--- --- ---
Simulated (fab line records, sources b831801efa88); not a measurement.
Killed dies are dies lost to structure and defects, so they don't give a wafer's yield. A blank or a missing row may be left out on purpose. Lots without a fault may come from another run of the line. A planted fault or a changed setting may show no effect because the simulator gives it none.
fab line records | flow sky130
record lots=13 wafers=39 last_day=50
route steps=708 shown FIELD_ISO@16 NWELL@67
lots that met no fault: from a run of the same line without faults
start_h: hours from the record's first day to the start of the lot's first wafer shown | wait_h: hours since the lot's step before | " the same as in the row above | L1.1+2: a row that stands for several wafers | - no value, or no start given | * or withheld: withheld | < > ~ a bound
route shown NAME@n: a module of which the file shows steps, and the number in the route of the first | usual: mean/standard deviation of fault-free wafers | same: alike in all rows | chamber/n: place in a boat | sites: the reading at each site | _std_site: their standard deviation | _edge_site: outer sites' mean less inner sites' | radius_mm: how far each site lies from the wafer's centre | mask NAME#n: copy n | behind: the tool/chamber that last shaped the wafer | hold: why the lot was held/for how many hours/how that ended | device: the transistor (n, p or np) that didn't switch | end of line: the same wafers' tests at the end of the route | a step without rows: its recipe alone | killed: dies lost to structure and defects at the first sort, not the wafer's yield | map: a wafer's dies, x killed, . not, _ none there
--- --- ---

Work task
The full listing above needs to be given again exactly.

Exercise answer
Simulated (fab line records, sources b831801efa88); not a measurement.
Killed dies are dies lost to structure and defects, so they don't give a wafer's yield. A blank or a missing row may be left out on purpose. Lots without a fault may come from another run of the line. A planted fault or a changed setting may show no effect because the simulator gives it none.
fab line records | flow sky130
record lots=13 wafers=39 last_day=50
route steps=708 shown FIELD_ISO@16 NWELL@67
lots that met no fault: from a run of the same line without faults
start_h: hours from the record's first day to the start of the lot's first wafer shown | wait_h: hours since the lot's step before | " the same as in the row above | L1.1+2: a row that stands for several wafers | - no value, or no start given | * or withheld: withheld | < > ~ a bound
route shown NAME@n: a module of which the file shows steps, and the number in the route of the first | usual: mean/standard deviation of fault-free wafers | same: alike in all rows | chamber/n: place in a boat | sites: the reading at each site | _std_site: their standard deviation | _edge_site: outer sites' mean less inner sites' | radius_mm: how far each site lies from the wafer's centre | mask NAME#n: copy n | behind: the tool/chamber that last shaped the wafer | hold: why the lot was held/for how many hours/how that ended | device: the transistor (n, p or np) that didn't switch | end of line: the same wafers' tests at the end of the route | a step without rows: its recipe alone | killed: dies lost to structure and defects at the first sort, not the wafer's yield | map: a wafer's dies, x killed, . not, _ none there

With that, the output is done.